**Work task**
The full listing should be set down again precisely.

**Exercise data**
———

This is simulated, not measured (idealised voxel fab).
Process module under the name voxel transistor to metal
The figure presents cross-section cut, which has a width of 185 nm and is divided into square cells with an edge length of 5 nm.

———

**Reply**
This is simulated, not measured (idealised voxel fab).
Process module under the name voxel transistor to metal
The figure presents cross-section cut, which has a width of 185 nm and is divided into square cells with an edge length of 5 nm.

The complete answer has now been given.